Start of Block
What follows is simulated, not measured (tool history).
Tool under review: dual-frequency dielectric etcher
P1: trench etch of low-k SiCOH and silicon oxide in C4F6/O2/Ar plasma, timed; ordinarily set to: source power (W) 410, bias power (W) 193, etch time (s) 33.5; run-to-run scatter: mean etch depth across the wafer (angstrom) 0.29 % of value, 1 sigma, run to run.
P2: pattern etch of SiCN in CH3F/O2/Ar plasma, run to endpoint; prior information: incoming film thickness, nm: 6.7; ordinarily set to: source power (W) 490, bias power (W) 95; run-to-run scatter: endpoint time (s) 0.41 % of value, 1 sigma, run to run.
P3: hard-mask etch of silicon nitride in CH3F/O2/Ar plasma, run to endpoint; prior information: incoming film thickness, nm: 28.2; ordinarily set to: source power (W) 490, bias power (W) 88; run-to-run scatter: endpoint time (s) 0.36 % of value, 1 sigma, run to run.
End of Block

Assigned task: Down to the last line, return the data above exactly.

Exercise output:
What follows is simulated, not measured (tool history).
Tool under review: dual-frequency dielectric etcher
P1: trench etch of low-k SiCOH and silicon oxide in C4F6/O2/Ar plasma, timed; ordinarily set to: source power (W) 410, bias power (W) 193, etch time (s) 33.5; run-to-run scatter: mean etch depth across the wafer (angstrom) 0.29 % of value, 1 sigma, run to run.
P2: pattern etch of SiCN in CH3F/O2/Ar plasma, run to endpoint; prior information: incoming film thickness, nm: 6.7; ordinarily set to: source power (W) 490, bias power (W) 95; run-to-run scatter: endpoint time (s) 0.41 % of value, 1 sigma, run to run.
P3: hard-mask etch of silicon nitride in CH3F/O2/Ar plasma, run to endpoint; prior information: incoming film thickness, nm: 28.2; ordinarily set to: source power (W) 490, bias power (W) 88; run-to-run scatter: endpoint time (s) 0.36 % of value, 1 sigma, run to run.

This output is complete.